[[ Data for analysis, beginning ]]

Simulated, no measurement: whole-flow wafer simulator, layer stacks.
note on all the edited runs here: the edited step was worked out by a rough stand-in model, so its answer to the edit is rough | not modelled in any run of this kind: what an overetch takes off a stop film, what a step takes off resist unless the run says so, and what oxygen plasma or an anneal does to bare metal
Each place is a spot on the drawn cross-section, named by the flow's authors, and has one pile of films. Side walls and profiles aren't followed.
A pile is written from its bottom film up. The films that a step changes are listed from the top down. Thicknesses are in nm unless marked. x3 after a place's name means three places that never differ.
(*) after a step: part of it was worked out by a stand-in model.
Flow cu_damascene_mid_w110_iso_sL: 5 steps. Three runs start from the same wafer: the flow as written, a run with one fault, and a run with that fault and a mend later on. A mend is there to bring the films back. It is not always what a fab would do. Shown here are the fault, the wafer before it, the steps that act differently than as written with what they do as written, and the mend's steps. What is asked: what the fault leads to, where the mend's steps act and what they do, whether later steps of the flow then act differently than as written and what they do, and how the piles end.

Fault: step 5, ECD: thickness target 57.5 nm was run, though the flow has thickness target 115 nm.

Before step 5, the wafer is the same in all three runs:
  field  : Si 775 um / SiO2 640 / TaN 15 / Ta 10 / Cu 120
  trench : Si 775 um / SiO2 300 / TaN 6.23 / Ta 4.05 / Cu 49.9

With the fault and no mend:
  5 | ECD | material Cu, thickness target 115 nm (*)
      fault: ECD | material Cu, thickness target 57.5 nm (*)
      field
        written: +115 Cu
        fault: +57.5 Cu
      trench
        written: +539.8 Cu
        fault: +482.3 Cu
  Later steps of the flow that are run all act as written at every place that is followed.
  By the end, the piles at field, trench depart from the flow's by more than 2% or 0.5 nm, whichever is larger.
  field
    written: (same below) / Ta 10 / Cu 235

[[ Data for analysis, end ]]

Requirement ▸ Set down the lines of the listing word for word, from its first line through the line containing "With the fault". Both of those lines belong in the answer, and no others do.

Expected answer ▸
Simulated, no measurement: whole-flow wafer simulator, layer stacks.
note on all the edited runs here: the edited step was worked out by a rough stand-in model, so its answer to the edit is rough | not modelled in any run of this kind: what an overetch takes off a stop film, what a step takes off resist unless the run says so, and what oxygen plasma or an anneal does to bare metal
Each place is a spot on the drawn cross-section, named by the flow's authors, and has one pile of films. Side walls and profiles aren't followed.
A pile is written from its bottom film up. The films that a step changes are listed from the top down. Thicknesses are in nm unless marked. x3 after a place's name means three places that never differ.
(*) after a step: part of it was worked out by a stand-in model.
Flow cu_damascene_mid_w110_iso_sL: 5 steps. Three runs start from the same wafer: the flow as written, a run with one fault, and a run with that fault and a mend later on. A mend is there to bring the films back. It is not always what a fab would do. Shown here are the fault, the wafer before it, the steps that act differently than as written with what they do as written, and the mend's steps. What is asked: what the fault leads to, where the mend's steps act and what they do, whether later steps of the flow then act differently than as written and what they do, and how the piles end.

Fault: step 5, ECD: thickness target 57.5 nm was run, though the flow has thickness target 115 nm.

Before step 5, the wafer is the same in all three runs:
  field  : Si 775 um / SiO2 640 / TaN 15 / Ta 10 / Cu 120
  trench : Si 775 um / SiO2 300 / TaN 6.23 / Ta 4.05 / Cu 49.9

With the fault and no mend:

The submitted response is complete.